********************

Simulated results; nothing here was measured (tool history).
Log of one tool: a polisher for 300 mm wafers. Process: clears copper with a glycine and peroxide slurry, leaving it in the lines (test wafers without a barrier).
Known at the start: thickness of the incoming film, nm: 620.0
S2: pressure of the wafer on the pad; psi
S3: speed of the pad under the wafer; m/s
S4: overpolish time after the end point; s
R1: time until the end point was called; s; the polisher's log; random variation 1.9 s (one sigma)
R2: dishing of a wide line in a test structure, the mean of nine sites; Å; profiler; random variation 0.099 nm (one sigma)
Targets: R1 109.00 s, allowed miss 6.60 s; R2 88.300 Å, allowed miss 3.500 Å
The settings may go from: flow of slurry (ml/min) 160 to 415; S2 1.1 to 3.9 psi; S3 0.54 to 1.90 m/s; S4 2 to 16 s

********************

Work request: Each line from the top of the entries above through the line containing "Targets: R1 109.00" must be transcribed exactly, and no other line may appear.

Task answer:
Simulated results; nothing here was measured (tool history).
Log of one tool: a polisher for 300 mm wafers. Process: clears copper with a glycine and peroxide slurry, leaving it in the lines (test wafers without a barrier).
Known at the start: thickness of the incoming film, nm: 620.0
S2: pressure of the wafer on the pad; psi
S3: speed of the pad under the wafer; m/s
S4: overpolish time after the end point; s
R1: time until the end point was called; s; the polisher's log; random variation 1.9 s (one sigma)
R2: dishing of a wide line in a test structure, the mean of nine sites; Å; profiler; random variation 0.099 nm (one sigma)
Targets: R1 109.00 s, allowed miss 6.60 s; R2 88.300 Å, allowed miss 3.500 Å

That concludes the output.